▶ [TASK ITEM] Every single entry that follows is to be retyped exactly.

▶ [GIVEN RECORDS]
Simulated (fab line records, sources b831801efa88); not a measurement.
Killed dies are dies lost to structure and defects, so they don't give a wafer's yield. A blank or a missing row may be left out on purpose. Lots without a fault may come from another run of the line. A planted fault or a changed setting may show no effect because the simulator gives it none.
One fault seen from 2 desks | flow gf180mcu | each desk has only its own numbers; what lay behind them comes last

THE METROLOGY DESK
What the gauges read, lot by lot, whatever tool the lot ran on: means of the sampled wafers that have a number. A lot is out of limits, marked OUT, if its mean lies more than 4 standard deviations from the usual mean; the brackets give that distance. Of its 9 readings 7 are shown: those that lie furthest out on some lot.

▶ [RESPONSE BOX]
Simulated (fab line records, sources b831801efa88); not a measurement.
Killed dies are dies lost to structure and defects, so they don't give a wafer's yield. A blank or a missing row may be left out on purpose. Lots without a fault may come from another run of the line. A planted fault or a changed setting may show no effect because the simulator gives it none.
One fault seen from 2 desks | flow gf180mcu | each desk has only its own numbers; what lay behind them comes last

THE METROLOGY DESK
What the gauges read, lot by lot, whatever tool the lot ran on: means of the sampled wafers that have a number. A lot is out of limits, marked OUT, if its mean lies more than 4 standard deviations from the usual mean; the brackets give that distance. Of its 9 readings 7 are shown: those that lie furthest out on some lot.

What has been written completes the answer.